» **WORK TASK**:
Only certain lines below are wanted: those starting at the line containing "3,CONFORMAL_DEP,material SiN,thk nm 15" and ending at the line containing "29,FILL_DEP,material SiO2,thk nm 10", both included, each retyped exactly.

--- SOURCE INFORMATION Enclosed Below ---
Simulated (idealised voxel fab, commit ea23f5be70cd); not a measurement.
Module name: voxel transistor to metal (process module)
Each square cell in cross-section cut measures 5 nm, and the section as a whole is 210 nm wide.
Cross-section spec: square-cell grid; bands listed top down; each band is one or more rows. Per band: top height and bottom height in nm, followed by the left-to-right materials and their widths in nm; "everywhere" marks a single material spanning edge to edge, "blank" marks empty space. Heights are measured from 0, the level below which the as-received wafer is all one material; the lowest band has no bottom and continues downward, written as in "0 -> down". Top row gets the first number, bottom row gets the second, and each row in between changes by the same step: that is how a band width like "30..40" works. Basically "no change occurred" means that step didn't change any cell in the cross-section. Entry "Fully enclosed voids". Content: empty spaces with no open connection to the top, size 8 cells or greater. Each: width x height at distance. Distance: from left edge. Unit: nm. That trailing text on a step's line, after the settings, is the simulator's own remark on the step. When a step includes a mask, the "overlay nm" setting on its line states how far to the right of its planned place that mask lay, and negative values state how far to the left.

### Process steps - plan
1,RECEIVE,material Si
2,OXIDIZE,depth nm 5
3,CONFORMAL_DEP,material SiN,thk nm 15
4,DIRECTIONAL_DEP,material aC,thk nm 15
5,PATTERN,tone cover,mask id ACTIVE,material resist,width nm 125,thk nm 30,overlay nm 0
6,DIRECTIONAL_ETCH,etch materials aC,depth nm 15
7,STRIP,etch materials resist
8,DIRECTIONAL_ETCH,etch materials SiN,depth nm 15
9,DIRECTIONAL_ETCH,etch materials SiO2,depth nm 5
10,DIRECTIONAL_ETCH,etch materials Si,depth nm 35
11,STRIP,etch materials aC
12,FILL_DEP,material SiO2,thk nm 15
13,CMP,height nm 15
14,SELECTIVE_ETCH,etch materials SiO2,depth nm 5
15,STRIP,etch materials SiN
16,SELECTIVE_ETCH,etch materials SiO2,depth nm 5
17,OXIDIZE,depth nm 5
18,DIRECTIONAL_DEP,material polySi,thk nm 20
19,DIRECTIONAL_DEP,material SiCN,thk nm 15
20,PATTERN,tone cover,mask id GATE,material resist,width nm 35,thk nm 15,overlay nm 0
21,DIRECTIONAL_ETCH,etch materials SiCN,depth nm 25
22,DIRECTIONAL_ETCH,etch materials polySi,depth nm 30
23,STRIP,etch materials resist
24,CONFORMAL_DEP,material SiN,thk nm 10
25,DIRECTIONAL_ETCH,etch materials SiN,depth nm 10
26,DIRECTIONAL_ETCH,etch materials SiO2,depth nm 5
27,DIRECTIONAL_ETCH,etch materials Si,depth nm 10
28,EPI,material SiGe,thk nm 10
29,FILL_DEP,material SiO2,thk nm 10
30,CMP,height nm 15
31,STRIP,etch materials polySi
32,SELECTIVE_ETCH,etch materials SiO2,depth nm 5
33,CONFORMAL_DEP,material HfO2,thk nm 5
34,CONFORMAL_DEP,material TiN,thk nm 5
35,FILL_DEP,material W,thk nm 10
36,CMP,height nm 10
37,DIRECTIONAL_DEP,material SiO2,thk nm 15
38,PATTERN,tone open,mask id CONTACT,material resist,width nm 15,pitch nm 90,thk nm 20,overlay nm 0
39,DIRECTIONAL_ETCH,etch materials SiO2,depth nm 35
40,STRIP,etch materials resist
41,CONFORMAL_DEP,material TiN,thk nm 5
--- End of Enclosed SOURCE INFORMATION ---

» **TASK RESULT**:
3,CONFORMAL_DEP,material SiN,thk nm 15
4,DIRECTIONAL_DEP,material aC,thk nm 15
5,PATTERN,tone cover,mask id ACTIVE,material resist,width nm 125,thk nm 30,overlay nm 0
6,DIRECTIONAL_ETCH,etch materials aC,depth nm 15
7,STRIP,etch materials resist
8,DIRECTIONAL_ETCH,etch materials SiN,depth nm 15
9,DIRECTIONAL_ETCH,etch materials SiO2,depth nm 5
10,DIRECTIONAL_ETCH,etch materials Si,depth nm 35
11,STRIP,etch materials aC
12,FILL_DEP,material SiO2,thk nm 15
13,CMP,height nm 15
14,SELECTIVE_ETCH,etch materials SiO2,depth nm 5
15,STRIP,etch materials SiN
16,SELECTIVE_ETCH,etch materials SiO2,depth nm 5
17,OXIDIZE,depth nm 5
18,DIRECTIONAL_DEP,material polySi,thk nm 20
19,DIRECTIONAL_DEP,material SiCN,thk nm 15
20,PATTERN,tone cover,mask id GATE,material resist,width nm 35,thk nm 15,overlay nm 0
21,DIRECTIONAL_ETCH,etch materials SiCN,depth nm 25
22,DIRECTIONAL_ETCH,etch materials polySi,depth nm 30
23,STRIP,etch materials resist
24,CONFORMAL_DEP,material SiN,thk nm 10
25,DIRECTIONAL_ETCH,etch materials SiN,depth nm 10
26,DIRECTIONAL_ETCH,etch materials SiO2,depth nm 5
27,DIRECTIONAL_ETCH,etch materials Si,depth nm 10
28,EPI,material SiGe,thk nm 10
29,FILL_DEP,material SiO2,thk nm 10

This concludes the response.